▶ _Exercise_:
Write out, word for word, only the data from its first line to the line containing "C4: hours since".

▶ _Entries supplied_:
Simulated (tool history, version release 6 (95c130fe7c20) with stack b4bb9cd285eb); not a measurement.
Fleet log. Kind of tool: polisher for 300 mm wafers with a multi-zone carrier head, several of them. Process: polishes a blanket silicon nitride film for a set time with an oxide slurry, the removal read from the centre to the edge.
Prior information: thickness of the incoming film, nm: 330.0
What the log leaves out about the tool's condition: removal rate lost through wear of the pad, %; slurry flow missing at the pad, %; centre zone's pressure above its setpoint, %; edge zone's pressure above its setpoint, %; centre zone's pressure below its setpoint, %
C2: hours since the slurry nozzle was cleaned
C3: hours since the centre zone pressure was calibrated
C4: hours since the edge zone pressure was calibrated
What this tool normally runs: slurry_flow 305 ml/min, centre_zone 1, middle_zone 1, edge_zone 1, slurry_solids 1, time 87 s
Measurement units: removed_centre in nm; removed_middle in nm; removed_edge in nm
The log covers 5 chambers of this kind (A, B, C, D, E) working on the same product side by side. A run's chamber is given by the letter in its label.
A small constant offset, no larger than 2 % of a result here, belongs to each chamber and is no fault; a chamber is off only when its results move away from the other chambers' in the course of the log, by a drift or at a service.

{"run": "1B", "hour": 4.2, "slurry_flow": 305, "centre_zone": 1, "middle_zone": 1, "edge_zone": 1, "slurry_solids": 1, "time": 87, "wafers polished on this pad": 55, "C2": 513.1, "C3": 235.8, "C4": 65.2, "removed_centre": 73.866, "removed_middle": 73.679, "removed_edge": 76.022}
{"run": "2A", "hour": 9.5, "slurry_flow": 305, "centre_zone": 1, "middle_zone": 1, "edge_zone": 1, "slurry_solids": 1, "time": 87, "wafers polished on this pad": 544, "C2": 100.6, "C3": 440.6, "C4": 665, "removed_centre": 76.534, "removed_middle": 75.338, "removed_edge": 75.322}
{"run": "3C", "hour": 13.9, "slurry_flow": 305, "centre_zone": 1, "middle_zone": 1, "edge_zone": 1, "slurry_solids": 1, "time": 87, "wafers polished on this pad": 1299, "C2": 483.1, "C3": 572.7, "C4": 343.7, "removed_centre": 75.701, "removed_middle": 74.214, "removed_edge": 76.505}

▶ _Result_:
Simulated (tool history, version release 6 (95c130fe7c20) with stack b4bb9cd285eb); not a measurement.
Fleet log. Kind of tool: polisher for 300 mm wafers with a multi-zone carrier head, several of them. Process: polishes a blanket silicon nitride film for a set time with an oxide slurry, the removal read from the centre to the edge.
Prior information: thickness of the incoming film, nm: 330.0
What the log leaves out about the tool's condition: removal rate lost through wear of the pad, %; slurry flow missing at the pad, %; centre zone's pressure above its setpoint, %; edge zone's pressure above its setpoint, %; centre zone's pressure below its setpoint, %
C2: hours since the slurry nozzle was cleaned
C3: hours since the centre zone pressure was calibrated
C4: hours since the edge zone pressure was calibrated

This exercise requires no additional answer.